**Assignment**
The entries shown next need to be written again word for word.

**Data for review**
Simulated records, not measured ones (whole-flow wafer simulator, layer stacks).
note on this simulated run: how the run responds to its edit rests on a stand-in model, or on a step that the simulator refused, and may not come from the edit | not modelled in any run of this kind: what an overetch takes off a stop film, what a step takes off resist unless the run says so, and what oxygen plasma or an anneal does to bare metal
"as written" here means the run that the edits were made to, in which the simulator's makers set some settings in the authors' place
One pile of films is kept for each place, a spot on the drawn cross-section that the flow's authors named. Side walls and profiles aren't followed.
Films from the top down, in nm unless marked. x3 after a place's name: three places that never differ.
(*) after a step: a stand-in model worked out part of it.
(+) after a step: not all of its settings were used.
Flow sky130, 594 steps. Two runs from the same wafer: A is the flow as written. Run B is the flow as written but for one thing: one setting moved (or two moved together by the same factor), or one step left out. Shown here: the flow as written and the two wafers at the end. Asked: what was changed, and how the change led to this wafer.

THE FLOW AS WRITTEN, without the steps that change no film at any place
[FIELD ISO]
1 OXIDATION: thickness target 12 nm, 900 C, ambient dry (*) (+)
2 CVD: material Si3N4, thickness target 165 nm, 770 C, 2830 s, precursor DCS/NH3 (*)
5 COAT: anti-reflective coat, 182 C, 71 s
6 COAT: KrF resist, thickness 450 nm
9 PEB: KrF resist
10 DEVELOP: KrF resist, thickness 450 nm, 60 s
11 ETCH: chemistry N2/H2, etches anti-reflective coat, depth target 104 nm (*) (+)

**Exercise result**
Simulated records, not measured ones (whole-flow wafer simulator, layer stacks).
note on this simulated run: how the run responds to its edit rests on a stand-in model, or on a step that the simulator refused, and may not come from the edit | not modelled in any run of this kind: what an overetch takes off a stop film, what a step takes off resist unless the run says so, and what oxygen plasma or an anneal does to bare metal
"as written" here means the run that the edits were made to, in which the simulator's makers set some settings in the authors' place
One pile of films is kept for each place, a spot on the drawn cross-section that the flow's authors named. Side walls and profiles aren't followed.
Films from the top down, in nm unless marked. x3 after a place's name: three places that never differ.
(*) after a step: a stand-in model worked out part of it.
(+) after a step: not all of its settings were used.
Flow sky130, 594 steps. Two runs from the same wafer: A is the flow as written. Run B is the flow as written but for one thing: one setting moved (or two moved together by the same factor), or one step left out. Shown here: the flow as written and the two wafers at the end. Asked: what was changed, and how the change led to this wafer.

THE FLOW AS WRITTEN, without the steps that change no film at any place
[FIELD ISO]
1 OXIDATION: thickness target 12 nm, 900 C, ambient dry (*) (+)
2 CVD: material Si3N4, thickness target 165 nm, 770 C, 2830 s, precursor DCS/NH3 (*)
5 COAT: anti-reflective coat, 182 C, 71 s
6 COAT: KrF resist, thickness 450 nm
9 PEB: KrF resist
10 DEVELOP: KrF resist, thickness 450 nm, 60 s
11 ETCH: chemistry N2/H2, etches anti-reflective coat, depth target 104 nm (*) (+)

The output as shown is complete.